● Data records:
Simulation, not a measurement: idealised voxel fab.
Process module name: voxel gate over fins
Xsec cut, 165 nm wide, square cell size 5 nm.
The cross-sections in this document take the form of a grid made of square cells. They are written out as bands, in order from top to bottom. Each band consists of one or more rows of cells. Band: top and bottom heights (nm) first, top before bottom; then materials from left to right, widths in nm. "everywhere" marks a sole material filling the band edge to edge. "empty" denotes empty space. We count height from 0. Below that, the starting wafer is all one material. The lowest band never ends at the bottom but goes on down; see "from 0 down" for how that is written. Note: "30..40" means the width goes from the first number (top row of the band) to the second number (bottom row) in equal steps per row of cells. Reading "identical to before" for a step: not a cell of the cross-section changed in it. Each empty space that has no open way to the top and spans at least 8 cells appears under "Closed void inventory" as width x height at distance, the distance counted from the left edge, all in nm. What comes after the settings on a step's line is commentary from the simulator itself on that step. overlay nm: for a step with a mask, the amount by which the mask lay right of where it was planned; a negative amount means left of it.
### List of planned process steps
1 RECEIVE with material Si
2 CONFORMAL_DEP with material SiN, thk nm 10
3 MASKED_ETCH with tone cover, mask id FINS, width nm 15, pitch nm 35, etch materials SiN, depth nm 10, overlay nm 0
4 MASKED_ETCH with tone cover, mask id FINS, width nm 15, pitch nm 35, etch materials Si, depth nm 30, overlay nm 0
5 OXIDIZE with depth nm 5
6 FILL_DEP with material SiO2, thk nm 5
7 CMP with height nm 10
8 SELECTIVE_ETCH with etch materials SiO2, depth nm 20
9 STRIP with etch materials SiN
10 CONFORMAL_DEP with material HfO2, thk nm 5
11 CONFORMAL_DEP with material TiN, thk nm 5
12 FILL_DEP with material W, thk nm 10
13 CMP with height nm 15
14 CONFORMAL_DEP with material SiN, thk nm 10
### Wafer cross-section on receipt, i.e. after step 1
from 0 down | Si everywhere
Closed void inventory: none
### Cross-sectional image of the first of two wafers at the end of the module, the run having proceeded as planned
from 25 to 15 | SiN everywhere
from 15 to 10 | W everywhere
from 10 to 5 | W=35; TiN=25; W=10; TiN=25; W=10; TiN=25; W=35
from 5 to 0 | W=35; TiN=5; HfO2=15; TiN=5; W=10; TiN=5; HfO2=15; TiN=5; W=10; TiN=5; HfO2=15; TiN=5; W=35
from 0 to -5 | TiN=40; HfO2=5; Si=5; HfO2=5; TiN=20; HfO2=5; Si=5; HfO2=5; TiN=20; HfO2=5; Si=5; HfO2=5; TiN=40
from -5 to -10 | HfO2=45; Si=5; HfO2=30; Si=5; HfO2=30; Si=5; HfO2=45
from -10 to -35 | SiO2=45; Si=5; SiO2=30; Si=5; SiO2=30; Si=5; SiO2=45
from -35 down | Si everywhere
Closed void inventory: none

● Action item: The exact lines of the material above starting at the one that contains "from 25 to 15 | SiN everywhere" and ending at the one that contains "from 5 to 0" are what to retype; leave out everything else.

● Written answer:
from 25 to 15 | SiN everywhere
from 15 to 10 | W everywhere
from 10 to 5 | W=35; TiN=25; W=10; TiN=25; W=10; TiN=25; W=35
from 5 to 0 | W=35; TiN=5; HfO2=15; TiN=5; W=10; TiN=5; HfO2=15; TiN=5; W=10; TiN=5; HfO2=15; TiN=5; W=35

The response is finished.